Requirement: Transcribe the listing below from its opening line up to and including the line that contains "Xsec cut, 150 nm wide, square cell size 5 nm."; reproduce nothing else.

____ Given entries

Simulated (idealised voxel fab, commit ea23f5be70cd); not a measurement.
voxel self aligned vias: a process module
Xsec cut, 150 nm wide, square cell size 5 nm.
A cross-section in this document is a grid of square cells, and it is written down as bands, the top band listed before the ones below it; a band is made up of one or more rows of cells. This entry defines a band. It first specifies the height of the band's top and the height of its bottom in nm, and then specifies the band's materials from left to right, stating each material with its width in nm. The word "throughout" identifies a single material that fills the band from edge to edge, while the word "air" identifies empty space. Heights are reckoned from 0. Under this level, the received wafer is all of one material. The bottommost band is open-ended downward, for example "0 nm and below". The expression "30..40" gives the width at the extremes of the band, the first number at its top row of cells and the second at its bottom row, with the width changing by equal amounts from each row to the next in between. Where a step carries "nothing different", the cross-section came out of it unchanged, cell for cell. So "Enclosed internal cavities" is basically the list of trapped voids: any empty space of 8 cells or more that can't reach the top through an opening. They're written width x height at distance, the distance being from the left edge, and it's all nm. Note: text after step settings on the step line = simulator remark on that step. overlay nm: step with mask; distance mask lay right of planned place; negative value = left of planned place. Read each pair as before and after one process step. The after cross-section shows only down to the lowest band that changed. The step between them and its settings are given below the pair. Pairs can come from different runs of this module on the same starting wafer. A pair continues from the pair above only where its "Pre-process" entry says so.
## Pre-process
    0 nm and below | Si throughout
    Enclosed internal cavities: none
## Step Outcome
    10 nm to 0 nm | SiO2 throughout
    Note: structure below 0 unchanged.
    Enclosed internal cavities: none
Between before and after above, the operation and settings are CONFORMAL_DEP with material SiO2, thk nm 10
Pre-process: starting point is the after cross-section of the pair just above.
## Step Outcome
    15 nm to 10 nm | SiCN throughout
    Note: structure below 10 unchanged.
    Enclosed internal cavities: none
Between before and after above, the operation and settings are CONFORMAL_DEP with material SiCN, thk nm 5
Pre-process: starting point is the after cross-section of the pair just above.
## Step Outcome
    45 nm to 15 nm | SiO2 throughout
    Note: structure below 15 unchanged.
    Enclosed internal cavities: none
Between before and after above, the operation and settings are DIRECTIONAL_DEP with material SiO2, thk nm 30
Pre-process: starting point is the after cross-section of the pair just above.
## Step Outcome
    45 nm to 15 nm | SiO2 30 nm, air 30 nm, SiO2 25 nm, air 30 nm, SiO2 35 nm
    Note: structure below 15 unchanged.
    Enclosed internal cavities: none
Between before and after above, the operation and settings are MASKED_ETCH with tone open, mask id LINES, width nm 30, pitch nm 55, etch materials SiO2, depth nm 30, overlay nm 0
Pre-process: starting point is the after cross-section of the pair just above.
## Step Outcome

________

Answer section:
Simulated (idealised voxel fab, commit ea23f5be70cd); not a measurement.
voxel self aligned vias: a process module
Xsec cut, 150 nm wide, square cell size 5 nm.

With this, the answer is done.